ASSIGNMENT -
What you return must be an exact copy of the lines in the listing below between the line holding "cross-section cut | 165 nm wide | cells 5 nm" and the line holding "after a step's", inclusive, and nothing more.

─── DATA FOR REVIEW

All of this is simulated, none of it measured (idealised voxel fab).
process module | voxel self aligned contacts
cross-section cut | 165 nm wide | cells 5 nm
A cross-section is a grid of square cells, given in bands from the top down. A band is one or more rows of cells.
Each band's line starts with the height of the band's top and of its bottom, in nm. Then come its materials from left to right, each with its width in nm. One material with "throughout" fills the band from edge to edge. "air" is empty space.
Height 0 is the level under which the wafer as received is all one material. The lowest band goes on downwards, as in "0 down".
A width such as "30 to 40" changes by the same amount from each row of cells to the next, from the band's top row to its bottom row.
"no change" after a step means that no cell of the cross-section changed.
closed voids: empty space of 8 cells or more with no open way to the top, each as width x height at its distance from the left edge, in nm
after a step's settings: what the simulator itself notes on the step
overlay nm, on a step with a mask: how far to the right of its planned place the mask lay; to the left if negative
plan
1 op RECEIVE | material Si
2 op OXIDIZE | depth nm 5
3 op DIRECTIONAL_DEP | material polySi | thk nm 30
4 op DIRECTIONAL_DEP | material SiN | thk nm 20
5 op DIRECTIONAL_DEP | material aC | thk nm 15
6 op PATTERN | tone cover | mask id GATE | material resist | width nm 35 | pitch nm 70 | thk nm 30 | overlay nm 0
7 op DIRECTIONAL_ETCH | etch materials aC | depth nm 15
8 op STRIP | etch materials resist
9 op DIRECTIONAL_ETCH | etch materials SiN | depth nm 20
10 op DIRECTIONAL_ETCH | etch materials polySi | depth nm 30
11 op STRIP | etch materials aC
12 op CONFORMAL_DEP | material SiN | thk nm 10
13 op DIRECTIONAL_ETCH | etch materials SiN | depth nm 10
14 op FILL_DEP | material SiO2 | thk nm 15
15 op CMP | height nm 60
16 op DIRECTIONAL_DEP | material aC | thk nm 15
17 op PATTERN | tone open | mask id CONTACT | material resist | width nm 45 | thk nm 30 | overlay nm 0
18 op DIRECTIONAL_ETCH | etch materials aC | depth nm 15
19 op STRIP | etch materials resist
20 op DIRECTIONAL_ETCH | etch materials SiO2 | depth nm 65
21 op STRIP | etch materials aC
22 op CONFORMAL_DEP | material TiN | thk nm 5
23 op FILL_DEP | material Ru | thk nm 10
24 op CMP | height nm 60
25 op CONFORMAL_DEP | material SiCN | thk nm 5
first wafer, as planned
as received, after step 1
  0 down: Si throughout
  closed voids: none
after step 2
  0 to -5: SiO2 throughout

──────

TASK ANSWER -
cross-section cut | 165 nm wide | cells 5 nm
A cross-section is a grid of square cells, given in bands from the top down. A band is one or more rows of cells.
Each band's line starts with the height of the band's top and of its bottom, in nm. Then come its materials from left to right, each with its width in nm. One material with "throughout" fills the band from edge to edge. "air" is empty space.
Height 0 is the level under which the wafer as received is all one material. The lowest band goes on downwards, as in "0 down".
A width such as "30 to 40" changes by the same amount from each row of cells to the next, from the band's top row to its bottom row.
"no change" after a step means that no cell of the cross-section changed.
closed voids: empty space of 8 cells or more with no open way to the top, each as width x height at its distance from the left edge, in nm
after a step's settings: what the simulator itself notes on the step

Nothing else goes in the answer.